**** Data provided ****

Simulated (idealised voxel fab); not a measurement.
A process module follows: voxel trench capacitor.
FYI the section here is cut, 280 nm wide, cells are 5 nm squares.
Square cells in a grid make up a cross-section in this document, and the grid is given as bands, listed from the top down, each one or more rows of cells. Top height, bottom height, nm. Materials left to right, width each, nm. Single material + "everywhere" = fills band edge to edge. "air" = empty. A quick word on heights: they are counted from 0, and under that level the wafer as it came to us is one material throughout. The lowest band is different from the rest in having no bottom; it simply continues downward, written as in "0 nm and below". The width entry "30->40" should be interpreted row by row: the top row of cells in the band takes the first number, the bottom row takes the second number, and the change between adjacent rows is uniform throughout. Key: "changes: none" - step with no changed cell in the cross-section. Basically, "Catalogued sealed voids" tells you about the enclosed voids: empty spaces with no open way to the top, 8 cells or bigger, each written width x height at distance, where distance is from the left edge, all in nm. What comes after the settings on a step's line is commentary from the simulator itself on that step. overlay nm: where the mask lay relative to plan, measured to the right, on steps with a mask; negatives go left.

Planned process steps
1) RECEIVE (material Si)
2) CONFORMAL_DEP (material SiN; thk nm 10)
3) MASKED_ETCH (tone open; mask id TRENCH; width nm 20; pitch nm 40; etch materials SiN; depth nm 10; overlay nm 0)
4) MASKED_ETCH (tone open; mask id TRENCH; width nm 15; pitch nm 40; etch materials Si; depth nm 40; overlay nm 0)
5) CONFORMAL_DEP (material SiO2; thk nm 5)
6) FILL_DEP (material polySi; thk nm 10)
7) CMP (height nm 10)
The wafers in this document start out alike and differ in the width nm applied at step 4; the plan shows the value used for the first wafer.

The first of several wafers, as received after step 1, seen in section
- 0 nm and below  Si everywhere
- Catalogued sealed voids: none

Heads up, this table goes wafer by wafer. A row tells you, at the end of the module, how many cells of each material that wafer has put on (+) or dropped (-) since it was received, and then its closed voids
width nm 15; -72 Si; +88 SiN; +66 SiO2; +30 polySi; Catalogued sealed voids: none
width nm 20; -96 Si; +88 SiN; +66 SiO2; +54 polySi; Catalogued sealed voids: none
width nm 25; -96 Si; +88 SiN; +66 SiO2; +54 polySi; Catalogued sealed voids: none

****

- Assigned task
Through the line that contains "FYI the section", copy the material above exactly, beginning at its first line and including nothing more.

- Result
Simulated (idealised voxel fab); not a measurement.
A process module follows: voxel trench capacitor.
FYI the section here is cut, 280 nm wide, cells are 5 nm squares.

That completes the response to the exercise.